Only the lines below, from the one with "315 | 84.164 |" through the one with "320 | 106.44 |", are to be written out, exactly.

(Extracted records Opens)
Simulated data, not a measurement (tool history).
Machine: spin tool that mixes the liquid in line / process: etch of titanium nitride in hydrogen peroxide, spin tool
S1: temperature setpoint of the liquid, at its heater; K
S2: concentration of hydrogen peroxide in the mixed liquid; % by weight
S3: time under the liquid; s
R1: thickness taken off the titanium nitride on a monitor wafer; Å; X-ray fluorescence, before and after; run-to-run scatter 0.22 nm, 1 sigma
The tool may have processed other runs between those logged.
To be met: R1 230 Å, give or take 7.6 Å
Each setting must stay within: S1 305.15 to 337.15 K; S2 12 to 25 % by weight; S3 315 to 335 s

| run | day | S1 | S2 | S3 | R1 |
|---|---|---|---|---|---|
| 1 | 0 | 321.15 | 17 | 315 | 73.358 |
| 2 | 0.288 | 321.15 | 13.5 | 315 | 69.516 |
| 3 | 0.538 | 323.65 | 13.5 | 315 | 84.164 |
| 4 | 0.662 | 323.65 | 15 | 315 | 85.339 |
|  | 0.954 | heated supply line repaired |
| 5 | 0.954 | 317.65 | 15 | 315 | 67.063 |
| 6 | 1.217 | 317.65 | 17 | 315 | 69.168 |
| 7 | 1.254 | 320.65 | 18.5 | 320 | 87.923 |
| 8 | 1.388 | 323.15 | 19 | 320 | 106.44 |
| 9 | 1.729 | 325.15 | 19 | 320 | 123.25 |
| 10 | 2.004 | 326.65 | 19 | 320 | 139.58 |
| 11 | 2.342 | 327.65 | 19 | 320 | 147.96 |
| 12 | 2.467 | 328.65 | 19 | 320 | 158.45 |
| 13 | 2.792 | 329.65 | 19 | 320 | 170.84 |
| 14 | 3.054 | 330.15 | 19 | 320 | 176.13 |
(Extracted records Closes)

§ **Written solution**
| 3 | 0.538 | 323.65 | 13.5 | 315 | 84.164 |
| 4 | 0.662 | 323.65 | 15 | 315 | 85.339 |
|  | 0.954 | heated supply line repaired |
| 5 | 0.954 | 317.65 | 15 | 315 | 67.063 |
| 6 | 1.217 | 317.65 | 17 | 315 | 69.168 |
| 7 | 1.254 | 320.65 | 18.5 | 320 | 87.923 |
| 8 | 1.388 | 323.15 | 19 | 320 | 106.44 |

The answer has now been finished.